### Work item
Reproduce each line from the first in the data through the line that contains "How many nm" exactly; give nothing else.

### Given entries
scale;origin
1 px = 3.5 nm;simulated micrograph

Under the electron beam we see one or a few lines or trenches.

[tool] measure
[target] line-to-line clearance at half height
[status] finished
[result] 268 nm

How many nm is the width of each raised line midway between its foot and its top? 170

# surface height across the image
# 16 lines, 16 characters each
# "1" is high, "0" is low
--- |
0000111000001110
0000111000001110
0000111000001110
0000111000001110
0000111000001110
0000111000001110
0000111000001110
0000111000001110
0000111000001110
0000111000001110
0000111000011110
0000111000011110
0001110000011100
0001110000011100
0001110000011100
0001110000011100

### Exercise response
scale;origin
1 px = 3.5 nm;simulated micrograph

Under the electron beam we see one or a few lines or trenches.

[tool] measure
[target] line-to-line clearance at half height
[status] finished
[result] 268 nm

How many nm is the width of each raised line midway between its foot and its top? 170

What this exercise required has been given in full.